--- Given information Enclosed Below ---
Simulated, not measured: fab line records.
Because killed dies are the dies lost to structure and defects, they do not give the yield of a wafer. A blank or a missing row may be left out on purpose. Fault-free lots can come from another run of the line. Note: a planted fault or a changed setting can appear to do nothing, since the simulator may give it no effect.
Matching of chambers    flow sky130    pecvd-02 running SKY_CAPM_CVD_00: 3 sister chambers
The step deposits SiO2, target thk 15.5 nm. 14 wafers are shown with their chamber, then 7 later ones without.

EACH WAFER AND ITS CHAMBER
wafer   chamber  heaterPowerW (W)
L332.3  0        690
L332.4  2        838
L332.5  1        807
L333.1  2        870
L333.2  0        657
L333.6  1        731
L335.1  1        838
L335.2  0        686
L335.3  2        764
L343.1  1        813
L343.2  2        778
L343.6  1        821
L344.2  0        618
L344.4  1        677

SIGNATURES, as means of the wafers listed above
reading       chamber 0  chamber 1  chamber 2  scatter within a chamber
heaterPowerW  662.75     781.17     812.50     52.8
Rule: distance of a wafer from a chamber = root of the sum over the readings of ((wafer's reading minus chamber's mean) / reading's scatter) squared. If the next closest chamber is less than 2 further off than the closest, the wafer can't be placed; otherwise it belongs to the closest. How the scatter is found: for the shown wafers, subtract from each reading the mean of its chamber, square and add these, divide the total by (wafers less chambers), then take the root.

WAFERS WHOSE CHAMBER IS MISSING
--- End of Enclosed Given information ---

**Work request**. Taking the entries above, print exactly the lines starting at the line with "Matching of chambers" and ending at the line with "EACH WAFER AND ITS CHAMBER", both included.

**Answer section**.
Matching of chambers    flow sky130    pecvd-02 running SKY_CAPM_CVD_00: 3 sister chambers
The step deposits SiO2, target thk 15.5 nm. 14 wafers are shown with their chamber, then 7 later ones without.

EACH WAFER AND ITS CHAMBER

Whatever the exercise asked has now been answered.